--------------------------------------------------
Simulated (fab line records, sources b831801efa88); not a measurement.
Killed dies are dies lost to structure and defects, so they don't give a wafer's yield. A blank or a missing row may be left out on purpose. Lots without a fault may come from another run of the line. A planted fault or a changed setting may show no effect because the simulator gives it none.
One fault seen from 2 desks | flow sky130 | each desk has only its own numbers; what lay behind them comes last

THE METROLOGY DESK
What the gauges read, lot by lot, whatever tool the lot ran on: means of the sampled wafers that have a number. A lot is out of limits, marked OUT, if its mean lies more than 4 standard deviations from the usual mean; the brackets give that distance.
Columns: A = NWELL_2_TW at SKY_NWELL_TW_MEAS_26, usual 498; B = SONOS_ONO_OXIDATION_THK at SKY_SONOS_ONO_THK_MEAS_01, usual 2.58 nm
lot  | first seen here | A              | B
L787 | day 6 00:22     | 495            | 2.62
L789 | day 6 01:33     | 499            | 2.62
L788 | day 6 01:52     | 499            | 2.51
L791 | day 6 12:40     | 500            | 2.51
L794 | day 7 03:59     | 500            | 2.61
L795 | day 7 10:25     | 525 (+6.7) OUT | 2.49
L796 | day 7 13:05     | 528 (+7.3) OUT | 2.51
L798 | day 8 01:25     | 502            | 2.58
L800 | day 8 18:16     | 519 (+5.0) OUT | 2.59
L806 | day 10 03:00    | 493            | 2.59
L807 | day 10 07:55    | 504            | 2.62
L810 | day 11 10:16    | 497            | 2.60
--------------------------------------------------

WORK TASK — All of the material needs to be reproduced exactly as it reads.

EXERCISE OUTPUT —
Simulated (fab line records, sources b831801efa88); not a measurement.
Killed dies are dies lost to structure and defects, so they don't give a wafer's yield. A blank or a missing row may be left out on purpose. Lots without a fault may come from another run of the line. A planted fault or a changed setting may show no effect because the simulator gives it none.
One fault seen from 2 desks | flow sky130 | each desk has only its own numbers; what lay behind them comes last

THE METROLOGY DESK
What the gauges read, lot by lot, whatever tool the lot ran on: means of the sampled wafers that have a number. A lot is out of limits, marked OUT, if its mean lies more than 4 standard deviations from the usual mean; the brackets give that distance.
Columns: A = NWELL_2_TW at SKY_NWELL_TW_MEAS_26, usual 498; B = SONOS_ONO_OXIDATION_THK at SKY_SONOS_ONO_THK_MEAS_01, usual 2.58 nm
lot  | first seen here | A              | B
L787 | day 6 00:22     | 495            | 2.62
L789 | day 6 01:33     | 499            | 2.62
L788 | day 6 01:52     | 499            | 2.51
L791 | day 6 12:40     | 500            | 2.51
L794 | day 7 03:59     | 500            | 2.61
L795 | day 7 10:25     | 525 (+6.7) OUT | 2.49
L796 | day 7 13:05     | 528 (+7.3) OUT | 2.51
L798 | day 8 01:25     | 502            | 2.58
L800 | day 8 18:16     | 519 (+5.0) OUT | 2.59
L806 | day 10 03:00    | 493            | 2.59
L807 | day 10 07:55    | 504            | 2.62
L810 | day 11 10:16    | 497            | 2.60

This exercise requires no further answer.